▶ **Extracted entries**
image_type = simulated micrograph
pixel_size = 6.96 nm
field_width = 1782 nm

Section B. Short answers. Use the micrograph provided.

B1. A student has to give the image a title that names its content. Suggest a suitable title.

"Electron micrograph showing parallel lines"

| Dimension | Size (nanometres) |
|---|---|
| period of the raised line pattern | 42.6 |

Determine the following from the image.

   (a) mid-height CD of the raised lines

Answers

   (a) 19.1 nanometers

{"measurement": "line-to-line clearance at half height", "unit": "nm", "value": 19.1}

▶ **Assigned task**
Could you retype all of the material word for word?

▶ **Answer box**
image_type = simulated micrograph
pixel_size = 6.96 nm
field_width = 1782 nm

Section B. Short answers. Use the micrograph provided.

B1. A student has to give the image a title that names its content. Suggest a suitable title.

"Electron micrograph showing parallel lines"

| Dimension | Size (nanometres) |
|---|---|
| period of the raised line pattern | 42.6 |

Determine the following from the image.

   (a) mid-height CD of the raised lines

Answers

   (a) 19.1 nanometers

{"measurement": "line-to-line clearance at half height", "unit": "nm", "value": 19.1}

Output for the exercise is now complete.